→ **Raw data**:
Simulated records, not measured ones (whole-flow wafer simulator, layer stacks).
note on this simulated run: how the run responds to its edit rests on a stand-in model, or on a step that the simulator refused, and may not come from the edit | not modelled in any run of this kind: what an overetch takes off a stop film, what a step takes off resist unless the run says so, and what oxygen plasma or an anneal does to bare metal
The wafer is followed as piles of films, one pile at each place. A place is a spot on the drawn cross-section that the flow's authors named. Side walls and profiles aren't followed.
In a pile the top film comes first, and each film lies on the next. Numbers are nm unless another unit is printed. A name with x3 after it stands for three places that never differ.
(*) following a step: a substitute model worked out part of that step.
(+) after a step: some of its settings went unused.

→ **Work task**:
Each line of the listing should be reproduced without any alteration.

→ **Answer area**:
Simulated records, not measured ones (whole-flow wafer simulator, layer stacks).
note on this simulated run: how the run responds to its edit rests on a stand-in model, or on a step that the simulator refused, and may not come from the edit | not modelled in any run of this kind: what an overetch takes off a stop film, what a step takes off resist unless the run says so, and what oxygen plasma or an anneal does to bare metal
The wafer is followed as piles of films, one pile at each place. A place is a spot on the drawn cross-section that the flow's authors named. Side walls and profiles aren't followed.
In a pile the top film comes first, and each film lies on the next. Numbers are nm unless another unit is printed. A name with x3 after it stands for three places that never differ.
(*) following a step: a substitute model worked out part of that step.
(+) after a step: some of its settings went unused.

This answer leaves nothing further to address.